REQUIREMENT
Please copy the leading lines of the entries below exactly, concluding with the line in which "Height 0 is" occurs.

=== Begin Enclosure ===
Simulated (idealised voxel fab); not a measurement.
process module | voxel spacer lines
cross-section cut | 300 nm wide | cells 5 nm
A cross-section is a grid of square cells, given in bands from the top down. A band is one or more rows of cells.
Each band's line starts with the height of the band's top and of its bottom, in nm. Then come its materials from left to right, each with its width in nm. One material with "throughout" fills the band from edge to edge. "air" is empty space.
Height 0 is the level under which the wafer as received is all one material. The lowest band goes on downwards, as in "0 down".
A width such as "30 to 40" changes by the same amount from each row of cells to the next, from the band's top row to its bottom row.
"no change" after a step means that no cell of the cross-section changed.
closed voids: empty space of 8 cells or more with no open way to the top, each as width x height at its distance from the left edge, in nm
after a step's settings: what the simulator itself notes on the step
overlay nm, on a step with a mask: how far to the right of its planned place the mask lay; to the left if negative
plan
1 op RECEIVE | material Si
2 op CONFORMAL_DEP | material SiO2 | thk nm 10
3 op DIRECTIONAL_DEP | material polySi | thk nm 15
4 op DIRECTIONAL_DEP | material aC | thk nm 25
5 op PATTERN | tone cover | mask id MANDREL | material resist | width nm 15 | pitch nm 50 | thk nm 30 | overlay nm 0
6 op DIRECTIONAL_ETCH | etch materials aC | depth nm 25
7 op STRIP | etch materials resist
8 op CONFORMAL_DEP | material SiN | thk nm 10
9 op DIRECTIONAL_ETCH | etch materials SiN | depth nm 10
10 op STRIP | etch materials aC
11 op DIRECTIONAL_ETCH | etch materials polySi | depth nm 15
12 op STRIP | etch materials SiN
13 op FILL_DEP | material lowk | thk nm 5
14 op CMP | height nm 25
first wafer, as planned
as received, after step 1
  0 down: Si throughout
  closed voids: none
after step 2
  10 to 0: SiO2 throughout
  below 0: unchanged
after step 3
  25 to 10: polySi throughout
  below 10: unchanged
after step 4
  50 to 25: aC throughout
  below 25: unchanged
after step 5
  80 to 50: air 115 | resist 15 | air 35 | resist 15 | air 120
=== End Enclosure ===

ANSWER BOX
Simulated (idealised voxel fab); not a measurement.
process module | voxel spacer lines
cross-section cut | 300 nm wide | cells 5 nm
A cross-section is a grid of square cells, given in bands from the top down. A band is one or more rows of cells.
Each band's line starts with the height of the band's top and of its bottom, in nm. Then come its materials from left to right, each with its width in nm. One material with "throughout" fills the band from edge to edge. "air" is empty space.
Height 0 is the level under which the wafer as received is all one material. The lowest band goes on downwards, as in "0 down".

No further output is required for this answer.